EXERCISE:
Start with the first line of the material. Repeat each line exactly through the one that contains "Chamber matching |".

EXTRACTED INFORMATION:
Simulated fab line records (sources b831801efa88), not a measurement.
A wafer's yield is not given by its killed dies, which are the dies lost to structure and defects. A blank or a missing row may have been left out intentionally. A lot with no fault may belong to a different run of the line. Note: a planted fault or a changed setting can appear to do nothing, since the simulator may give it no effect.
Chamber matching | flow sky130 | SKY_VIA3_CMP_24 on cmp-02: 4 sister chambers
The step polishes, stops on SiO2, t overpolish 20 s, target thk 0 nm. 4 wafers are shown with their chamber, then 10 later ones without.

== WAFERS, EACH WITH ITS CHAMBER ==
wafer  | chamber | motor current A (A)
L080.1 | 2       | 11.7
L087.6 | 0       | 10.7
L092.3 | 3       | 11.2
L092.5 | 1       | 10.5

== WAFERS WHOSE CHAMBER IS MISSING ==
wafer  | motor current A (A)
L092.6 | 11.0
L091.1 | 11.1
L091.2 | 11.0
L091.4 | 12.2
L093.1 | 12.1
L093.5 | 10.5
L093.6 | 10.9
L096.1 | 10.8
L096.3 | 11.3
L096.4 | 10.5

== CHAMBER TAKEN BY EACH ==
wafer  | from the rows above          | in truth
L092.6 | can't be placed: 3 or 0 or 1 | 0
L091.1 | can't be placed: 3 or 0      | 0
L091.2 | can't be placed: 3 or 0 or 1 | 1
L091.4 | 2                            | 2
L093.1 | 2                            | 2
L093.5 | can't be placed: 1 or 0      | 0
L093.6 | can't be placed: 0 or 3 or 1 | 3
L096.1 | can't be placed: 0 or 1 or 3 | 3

EXERCISE OUTPUT:
Simulated fab line records (sources b831801efa88), not a measurement.
A wafer's yield is not given by its killed dies, which are the dies lost to structure and defects. A blank or a missing row may have been left out intentionally. A lot with no fault may belong to a different run of the line. Note: a planted fault or a changed setting can appear to do nothing, since the simulator may give it no effect.
Chamber matching | flow sky130 | SKY_VIA3_CMP_24 on cmp-02: 4 sister chambers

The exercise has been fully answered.